→ ASSIGNMENT
Copy word for word, please, the lines of the entries below running from the one containing "top 30, bottom 15: aC full width" to the one containing "overlay nm 0", both ends included.

═══ GIVEN ENTRIES
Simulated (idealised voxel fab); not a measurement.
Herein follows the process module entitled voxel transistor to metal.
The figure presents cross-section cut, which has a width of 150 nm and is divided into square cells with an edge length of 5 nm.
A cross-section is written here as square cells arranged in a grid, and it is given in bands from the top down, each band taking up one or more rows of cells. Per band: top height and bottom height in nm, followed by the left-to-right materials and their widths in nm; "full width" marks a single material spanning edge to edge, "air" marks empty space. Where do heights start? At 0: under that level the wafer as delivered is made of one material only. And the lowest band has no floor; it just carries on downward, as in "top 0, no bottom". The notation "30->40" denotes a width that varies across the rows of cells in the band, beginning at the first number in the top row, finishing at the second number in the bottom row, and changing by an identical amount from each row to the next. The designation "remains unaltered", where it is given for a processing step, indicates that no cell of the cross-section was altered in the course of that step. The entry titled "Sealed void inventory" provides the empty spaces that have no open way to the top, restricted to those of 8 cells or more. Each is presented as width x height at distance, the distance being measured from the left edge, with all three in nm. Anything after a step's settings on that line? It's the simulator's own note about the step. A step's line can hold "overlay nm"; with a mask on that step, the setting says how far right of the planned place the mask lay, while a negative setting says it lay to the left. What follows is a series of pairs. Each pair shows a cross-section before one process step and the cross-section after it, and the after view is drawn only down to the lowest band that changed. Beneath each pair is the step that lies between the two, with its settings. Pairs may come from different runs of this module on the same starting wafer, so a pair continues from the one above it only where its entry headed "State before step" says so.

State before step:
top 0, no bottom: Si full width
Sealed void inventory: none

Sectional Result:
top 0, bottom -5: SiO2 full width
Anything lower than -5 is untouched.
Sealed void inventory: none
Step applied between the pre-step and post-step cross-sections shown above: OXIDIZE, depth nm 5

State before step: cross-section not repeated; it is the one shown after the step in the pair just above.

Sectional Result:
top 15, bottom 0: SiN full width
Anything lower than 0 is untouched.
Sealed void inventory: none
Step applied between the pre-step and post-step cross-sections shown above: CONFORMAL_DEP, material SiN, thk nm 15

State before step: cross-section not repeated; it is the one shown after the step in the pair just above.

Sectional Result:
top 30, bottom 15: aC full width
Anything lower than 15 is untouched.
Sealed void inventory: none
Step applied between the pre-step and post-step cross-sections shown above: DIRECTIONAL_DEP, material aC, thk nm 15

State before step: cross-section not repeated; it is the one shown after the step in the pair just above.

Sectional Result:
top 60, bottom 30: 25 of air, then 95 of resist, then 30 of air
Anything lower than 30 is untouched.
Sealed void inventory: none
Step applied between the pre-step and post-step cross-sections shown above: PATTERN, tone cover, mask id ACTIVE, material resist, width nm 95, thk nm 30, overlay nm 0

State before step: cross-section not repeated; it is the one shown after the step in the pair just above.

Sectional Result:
══════

→ WORKED SOLUTION
top 30, bottom 15: aC full width
Anything lower than 15 is untouched.
Sealed void inventory: none
Step applied between the pre-step and post-step cross-sections shown above: DIRECTIONAL_DEP, material aC, thk nm 15

State before step: cross-section not repeated; it is the one shown after the step in the pair just above.

Sectional Result:
top 60, bottom 30: 25 of air, then 95 of resist, then 30 of air
Anything lower than 30 is untouched.
Sealed void inventory: none
Step applied between the pre-step and post-step cross-sections shown above: PATTERN, tone cover, mask id ACTIVE, material resist, width nm 95, thk nm 30, overlay nm 0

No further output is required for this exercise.